◆ **Record set**:
# # # # #

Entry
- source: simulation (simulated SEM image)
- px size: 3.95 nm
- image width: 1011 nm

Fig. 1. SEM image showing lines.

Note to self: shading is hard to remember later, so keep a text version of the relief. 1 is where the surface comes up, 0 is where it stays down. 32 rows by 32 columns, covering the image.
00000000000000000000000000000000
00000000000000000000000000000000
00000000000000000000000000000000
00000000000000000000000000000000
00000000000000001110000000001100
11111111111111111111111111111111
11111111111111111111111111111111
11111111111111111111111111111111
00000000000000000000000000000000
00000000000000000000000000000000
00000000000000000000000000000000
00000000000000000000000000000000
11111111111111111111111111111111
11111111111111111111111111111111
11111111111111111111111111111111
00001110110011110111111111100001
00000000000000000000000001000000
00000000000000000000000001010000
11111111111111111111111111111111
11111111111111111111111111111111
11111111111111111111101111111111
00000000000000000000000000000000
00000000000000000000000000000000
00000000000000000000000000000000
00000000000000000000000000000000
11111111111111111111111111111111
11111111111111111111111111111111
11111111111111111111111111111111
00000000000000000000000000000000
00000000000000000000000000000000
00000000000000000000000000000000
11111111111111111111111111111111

# # # # #

◆ **Task item**:
Print, please, the lines from the first line of the material through the line that contains "Fig. 1. SEM image showing lines.", exactly as written and with nothing added.

◆ **Answer box**:
Entry
- source: simulation (simulated SEM image)
- px size: 3.95 nm
- image width: 1011 nm

Fig. 1. SEM image showing lines.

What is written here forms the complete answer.